EXERCISE
The whole listing below is to be output exactly, with no line skipped.

INFORMATION GIVEN
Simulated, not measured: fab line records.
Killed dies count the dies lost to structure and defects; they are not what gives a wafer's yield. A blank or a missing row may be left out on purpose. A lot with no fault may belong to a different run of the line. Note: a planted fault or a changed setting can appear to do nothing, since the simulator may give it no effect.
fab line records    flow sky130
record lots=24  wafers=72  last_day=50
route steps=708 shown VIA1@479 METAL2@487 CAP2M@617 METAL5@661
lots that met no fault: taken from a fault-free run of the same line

ANSWER AREA
Simulated, not measured: fab line records.
Killed dies count the dies lost to structure and defects; they are not what gives a wafer's yield. A blank or a missing row may be left out on purpose. A lot with no fault may belong to a different run of the line. Note: a planted fault or a changed setting can appear to do nothing, since the simulator may give it no effect.
fab line records    flow sky130
record lots=24  wafers=72  last_day=50
route steps=708 shown VIA1@479 METAL2@487 CAP2M@617 METAL5@661
lots that met no fault: taken from a fault-free run of the same line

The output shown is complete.